• Activity: The data is to be set down once more, exactly as it reads.

• Stored data:
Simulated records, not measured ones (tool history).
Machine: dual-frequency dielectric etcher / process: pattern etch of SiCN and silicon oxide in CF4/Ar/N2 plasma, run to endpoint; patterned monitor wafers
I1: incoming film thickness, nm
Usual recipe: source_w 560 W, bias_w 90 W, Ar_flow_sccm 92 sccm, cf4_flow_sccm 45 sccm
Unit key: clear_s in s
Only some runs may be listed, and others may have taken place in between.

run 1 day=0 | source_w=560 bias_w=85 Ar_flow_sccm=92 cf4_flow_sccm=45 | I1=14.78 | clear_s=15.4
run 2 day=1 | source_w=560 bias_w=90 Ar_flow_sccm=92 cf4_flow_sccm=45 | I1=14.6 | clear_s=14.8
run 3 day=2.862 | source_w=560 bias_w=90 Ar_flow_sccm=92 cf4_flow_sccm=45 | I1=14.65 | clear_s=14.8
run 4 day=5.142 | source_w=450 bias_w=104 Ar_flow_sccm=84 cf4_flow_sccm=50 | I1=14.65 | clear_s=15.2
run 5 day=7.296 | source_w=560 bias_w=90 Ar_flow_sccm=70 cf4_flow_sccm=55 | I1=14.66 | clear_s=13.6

• Response box:
Simulated records, not measured ones (tool history).
Machine: dual-frequency dielectric etcher / process: pattern etch of SiCN and silicon oxide in CF4/Ar/N2 plasma, run to endpoint; patterned monitor wafers
I1: incoming film thickness, nm
Usual recipe: source_w 560 W, bias_w 90 W, Ar_flow_sccm 92 sccm, cf4_flow_sccm 45 sccm
Unit key: clear_s in s
Only some runs may be listed, and others may have taken place in between.

run 1 day=0 | source_w=560 bias_w=85 Ar_flow_sccm=92 cf4_flow_sccm=45 | I1=14.78 | clear_s=15.4
run 2 day=1 | source_w=560 bias_w=90 Ar_flow_sccm=92 cf4_flow_sccm=45 | I1=14.6 | clear_s=14.8
run 3 day=2.862 | source_w=560 bias_w=90 Ar_flow_sccm=92 cf4_flow_sccm=45 | I1=14.65 | clear_s=14.8
run 4 day=5.142 | source_w=450 bias_w=104 Ar_flow_sccm=84 cf4_flow_sccm=50 | I1=14.65 | clear_s=15.2
run 5 day=7.296 | source_w=560 bias_w=90 Ar_flow_sccm=70 cf4_flow_sccm=55 | I1=14.66 | clear_s=13.6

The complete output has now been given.